**Requirement**
Retype the data in its entirety, with no word changed.

**Records supplied**
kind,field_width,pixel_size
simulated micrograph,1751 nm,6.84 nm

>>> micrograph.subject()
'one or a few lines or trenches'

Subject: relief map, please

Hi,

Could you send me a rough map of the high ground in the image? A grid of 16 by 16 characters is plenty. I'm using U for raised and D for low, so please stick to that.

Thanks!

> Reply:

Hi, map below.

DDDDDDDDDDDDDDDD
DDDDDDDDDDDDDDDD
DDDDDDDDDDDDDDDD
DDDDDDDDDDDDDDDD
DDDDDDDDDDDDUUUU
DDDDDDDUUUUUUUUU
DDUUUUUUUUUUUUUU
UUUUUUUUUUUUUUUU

**Answer box**
kind,field_width,pixel_size
simulated micrograph,1751 nm,6.84 nm

>>> micrograph.subject()
'one or a few lines or trenches'

Subject: relief map, please

Hi,

Could you send me a rough map of the high ground in the image? A grid of 16 by 16 characters is plenty. I'm using U for raised and D for low, so please stick to that.

Thanks!

> Reply:

Hi, map below.

DDDDDDDDDDDDDDDD
DDDDDDDDDDDDDDDD
DDDDDDDDDDDDDDDD
DDDDDDDDDDDDDDDD
DDDDDDDDDDDDUUUU
DDDDDDDUUUUUUUUU
DDUUUUUUUUUUUUUU
UUUUUUUUUUUUUUUU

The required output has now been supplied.